EXERCISE:
Begin with the first line of the entries below and reproduce each line exactly, ending with the line that holds "Which parts of".

DATA EXCERPTS:
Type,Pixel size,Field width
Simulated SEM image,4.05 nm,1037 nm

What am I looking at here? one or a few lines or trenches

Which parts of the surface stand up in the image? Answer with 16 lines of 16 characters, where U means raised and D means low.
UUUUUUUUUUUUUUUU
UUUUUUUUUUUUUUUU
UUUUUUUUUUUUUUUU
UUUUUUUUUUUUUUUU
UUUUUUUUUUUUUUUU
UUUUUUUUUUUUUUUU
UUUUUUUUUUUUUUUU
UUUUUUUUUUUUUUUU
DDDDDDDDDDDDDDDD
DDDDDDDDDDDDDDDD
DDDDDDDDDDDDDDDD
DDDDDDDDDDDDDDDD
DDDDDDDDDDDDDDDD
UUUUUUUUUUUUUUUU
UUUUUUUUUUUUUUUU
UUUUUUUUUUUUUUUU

ANSWER AREA:
Type,Pixel size,Field width
Simulated SEM image,4.05 nm,1037 nm

What am I looking at here? one or a few lines or trenches

Which parts of the surface stand up in the image? Answer with 16 lines of 16 characters, where U means raised and D means low.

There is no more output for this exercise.